▶ Work task:
Repeat exactly the opening lines of the records, ending with the line that contains "time: polishing time; s".

▶ Records provided:
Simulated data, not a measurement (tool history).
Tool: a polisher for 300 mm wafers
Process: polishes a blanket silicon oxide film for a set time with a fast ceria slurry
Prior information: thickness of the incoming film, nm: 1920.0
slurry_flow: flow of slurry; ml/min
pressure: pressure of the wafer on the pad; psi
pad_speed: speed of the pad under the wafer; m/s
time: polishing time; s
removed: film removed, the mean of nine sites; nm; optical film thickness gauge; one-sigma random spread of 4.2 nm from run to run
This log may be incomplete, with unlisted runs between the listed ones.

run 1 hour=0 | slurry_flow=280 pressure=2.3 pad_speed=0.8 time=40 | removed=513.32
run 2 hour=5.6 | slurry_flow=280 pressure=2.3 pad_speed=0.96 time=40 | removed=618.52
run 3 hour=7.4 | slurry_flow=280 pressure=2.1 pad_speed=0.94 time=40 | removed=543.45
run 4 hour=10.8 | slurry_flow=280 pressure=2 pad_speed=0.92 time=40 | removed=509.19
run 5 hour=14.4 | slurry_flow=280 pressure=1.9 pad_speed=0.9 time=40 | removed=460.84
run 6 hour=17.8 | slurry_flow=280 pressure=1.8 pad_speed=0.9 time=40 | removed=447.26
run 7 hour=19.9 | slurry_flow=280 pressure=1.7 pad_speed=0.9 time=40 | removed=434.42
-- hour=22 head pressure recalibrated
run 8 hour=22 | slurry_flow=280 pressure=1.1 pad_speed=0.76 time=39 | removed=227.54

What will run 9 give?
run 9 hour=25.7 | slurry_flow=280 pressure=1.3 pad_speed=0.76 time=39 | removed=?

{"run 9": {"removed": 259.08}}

▶ Exercise solution:
Simulated data, not a measurement (tool history).
Tool: a polisher for 300 mm wafers
Process: polishes a blanket silicon oxide film for a set time with a fast ceria slurry
Prior information: thickness of the incoming film, nm: 1920.0
slurry_flow: flow of slurry; ml/min
pressure: pressure of the wafer on the pad; psi
pad_speed: speed of the pad under the wafer; m/s
time: polishing time; s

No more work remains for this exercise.